WORK ORDER:
Repeat only the lines below from the one containing "Any step labelled" through the one containing "If you see something", inclusive, exactly as written.

▼
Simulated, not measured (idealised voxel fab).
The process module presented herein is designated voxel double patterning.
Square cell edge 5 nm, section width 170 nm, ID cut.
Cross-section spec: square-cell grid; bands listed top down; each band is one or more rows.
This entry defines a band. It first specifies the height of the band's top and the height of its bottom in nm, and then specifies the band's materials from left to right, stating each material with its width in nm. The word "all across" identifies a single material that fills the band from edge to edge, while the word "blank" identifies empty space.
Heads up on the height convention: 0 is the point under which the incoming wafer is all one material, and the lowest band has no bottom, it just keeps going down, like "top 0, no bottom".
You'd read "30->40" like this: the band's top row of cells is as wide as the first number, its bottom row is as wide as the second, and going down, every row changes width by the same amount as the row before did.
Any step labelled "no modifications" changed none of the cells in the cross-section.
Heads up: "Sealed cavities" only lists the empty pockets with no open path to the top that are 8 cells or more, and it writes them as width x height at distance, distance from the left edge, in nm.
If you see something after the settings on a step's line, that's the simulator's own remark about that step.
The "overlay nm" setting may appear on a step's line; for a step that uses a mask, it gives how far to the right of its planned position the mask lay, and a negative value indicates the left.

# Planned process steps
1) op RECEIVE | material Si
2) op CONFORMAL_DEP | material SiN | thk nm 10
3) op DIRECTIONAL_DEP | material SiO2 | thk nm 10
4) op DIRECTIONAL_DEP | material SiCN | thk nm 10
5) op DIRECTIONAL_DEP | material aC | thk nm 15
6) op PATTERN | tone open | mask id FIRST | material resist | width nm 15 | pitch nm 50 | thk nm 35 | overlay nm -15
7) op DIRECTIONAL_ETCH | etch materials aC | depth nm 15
▲

EXERCISE RESULT:
Any step labelled "no modifications" changed none of the cells in the cross-section.
Heads up: "Sealed cavities" only lists the empty pockets with no open path to the top that are 8 cells or more, and it writes them as width x height at distance, distance from the left edge, in nm.
If you see something after the settings on a step's line, that's the simulator's own remark about that step.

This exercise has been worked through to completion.